Data provided -
----------------------------------------

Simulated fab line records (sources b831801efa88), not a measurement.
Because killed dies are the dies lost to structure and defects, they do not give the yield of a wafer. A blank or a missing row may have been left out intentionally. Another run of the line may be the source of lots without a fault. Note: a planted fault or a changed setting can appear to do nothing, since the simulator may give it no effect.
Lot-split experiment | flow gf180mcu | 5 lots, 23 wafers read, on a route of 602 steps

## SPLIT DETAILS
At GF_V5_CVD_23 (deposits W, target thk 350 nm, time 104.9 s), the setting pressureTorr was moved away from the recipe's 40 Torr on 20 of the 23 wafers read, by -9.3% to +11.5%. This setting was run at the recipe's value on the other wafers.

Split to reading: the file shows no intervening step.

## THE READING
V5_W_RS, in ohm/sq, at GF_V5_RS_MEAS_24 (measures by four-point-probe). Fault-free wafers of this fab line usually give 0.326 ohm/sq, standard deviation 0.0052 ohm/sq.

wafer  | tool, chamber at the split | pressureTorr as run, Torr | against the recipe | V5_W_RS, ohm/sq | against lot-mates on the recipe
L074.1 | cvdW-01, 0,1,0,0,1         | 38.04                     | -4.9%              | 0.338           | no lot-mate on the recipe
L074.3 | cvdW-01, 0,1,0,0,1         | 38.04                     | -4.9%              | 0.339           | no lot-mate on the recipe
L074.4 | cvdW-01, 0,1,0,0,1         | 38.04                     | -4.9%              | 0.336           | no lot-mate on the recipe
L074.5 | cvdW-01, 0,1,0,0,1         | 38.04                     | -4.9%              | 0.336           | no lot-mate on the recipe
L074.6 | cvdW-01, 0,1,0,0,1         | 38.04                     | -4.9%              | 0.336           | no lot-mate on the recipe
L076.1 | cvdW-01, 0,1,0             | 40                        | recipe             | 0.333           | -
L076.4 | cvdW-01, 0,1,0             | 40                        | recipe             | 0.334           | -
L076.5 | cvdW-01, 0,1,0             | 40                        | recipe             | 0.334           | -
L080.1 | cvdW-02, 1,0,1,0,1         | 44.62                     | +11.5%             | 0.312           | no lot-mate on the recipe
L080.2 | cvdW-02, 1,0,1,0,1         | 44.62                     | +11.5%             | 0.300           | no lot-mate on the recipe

----------------------------------------

Brief -
Quote the listing above, but only from the line that shows "L074.3 | cvdW-01, 0,1,0,0,1" through the line that shows "L080.1 | cvdW-02, 1,0,1,0,1".

Your solution -
L074.3 | cvdW-01, 0,1,0,0,1         | 38.04                     | -4.9%              | 0.339           | no lot-mate on the recipe
L074.4 | cvdW-01, 0,1,0,0,1         | 38.04                     | -4.9%              | 0.336           | no lot-mate on the recipe
L074.5 | cvdW-01, 0,1,0,0,1         | 38.04                     | -4.9%              | 0.336           | no lot-mate on the recipe
L074.6 | cvdW-01, 0,1,0,0,1         | 38.04                     | -4.9%              | 0.336           | no lot-mate on the recipe
L076.1 | cvdW-01, 0,1,0             | 40                        | recipe             | 0.333           | -
L076.4 | cvdW-01, 0,1,0             | 40                        | recipe             | 0.334           | -
L076.5 | cvdW-01, 0,1,0             | 40                        | recipe             | 0.334           | -
L080.1 | cvdW-02, 1,0,1,0,1         | 44.62                     | +11.5%             | 0.312           | no lot-mate on the recipe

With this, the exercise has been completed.